■ ■ ■ ■

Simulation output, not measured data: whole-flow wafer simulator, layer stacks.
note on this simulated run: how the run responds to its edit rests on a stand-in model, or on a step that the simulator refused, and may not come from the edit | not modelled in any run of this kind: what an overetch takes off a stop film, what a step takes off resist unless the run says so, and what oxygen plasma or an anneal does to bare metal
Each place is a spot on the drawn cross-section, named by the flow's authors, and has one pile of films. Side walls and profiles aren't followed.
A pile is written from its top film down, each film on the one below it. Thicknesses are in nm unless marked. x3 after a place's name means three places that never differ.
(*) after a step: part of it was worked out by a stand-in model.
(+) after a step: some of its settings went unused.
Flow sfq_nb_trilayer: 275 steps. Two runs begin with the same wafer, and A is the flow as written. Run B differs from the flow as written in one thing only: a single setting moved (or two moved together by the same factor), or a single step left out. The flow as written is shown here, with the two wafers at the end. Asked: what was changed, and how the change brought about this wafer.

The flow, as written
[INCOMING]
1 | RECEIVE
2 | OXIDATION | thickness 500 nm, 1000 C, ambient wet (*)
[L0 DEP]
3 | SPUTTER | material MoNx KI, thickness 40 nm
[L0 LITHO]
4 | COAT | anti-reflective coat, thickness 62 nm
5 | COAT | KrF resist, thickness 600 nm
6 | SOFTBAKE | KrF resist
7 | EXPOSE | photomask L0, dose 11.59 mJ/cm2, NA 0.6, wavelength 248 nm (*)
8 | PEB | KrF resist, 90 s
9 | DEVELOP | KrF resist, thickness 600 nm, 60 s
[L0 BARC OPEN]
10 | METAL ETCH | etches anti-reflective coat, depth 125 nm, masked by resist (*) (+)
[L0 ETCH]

■ ■ ■ ■

* [Brief]: Repeat back the material above verbatim, including every line.

* [Reply]:
Simulation output, not measured data: whole-flow wafer simulator, layer stacks.
note on this simulated run: how the run responds to its edit rests on a stand-in model, or on a step that the simulator refused, and may not come from the edit | not modelled in any run of this kind: what an overetch takes off a stop film, what a step takes off resist unless the run says so, and what oxygen plasma or an anneal does to bare metal
Each place is a spot on the drawn cross-section, named by the flow's authors, and has one pile of films. Side walls and profiles aren't followed.
A pile is written from its top film down, each film on the one below it. Thicknesses are in nm unless marked. x3 after a place's name means three places that never differ.
(*) after a step: part of it was worked out by a stand-in model.
(+) after a step: some of its settings went unused.
Flow sfq_nb_trilayer: 275 steps. Two runs begin with the same wafer, and A is the flow as written. Run B differs from the flow as written in one thing only: a single setting moved (or two moved together by the same factor), or a single step left out. The flow as written is shown here, with the two wafers at the end. Asked: what was changed, and how the change brought about this wafer.

The flow, as written
[INCOMING]
1 | RECEIVE
2 | OXIDATION | thickness 500 nm, 1000 C, ambient wet (*)
[L0 DEP]
3 | SPUTTER | material MoNx KI, thickness 40 nm
[L0 LITHO]
4 | COAT | anti-reflective coat, thickness 62 nm
5 | COAT | KrF resist, thickness 600 nm
6 | SOFTBAKE | KrF resist
7 | EXPOSE | photomask L0, dose 11.59 mJ/cm2, NA 0.6, wavelength 248 nm (*)
8 | PEB | KrF resist, 90 s
9 | DEVELOP | KrF resist, thickness 600 nm, 60 s
[L0 BARC OPEN]
10 | METAL ETCH | etches anti-reflective coat, depth 125 nm, masked by resist (*) (+)
[L0 ETCH]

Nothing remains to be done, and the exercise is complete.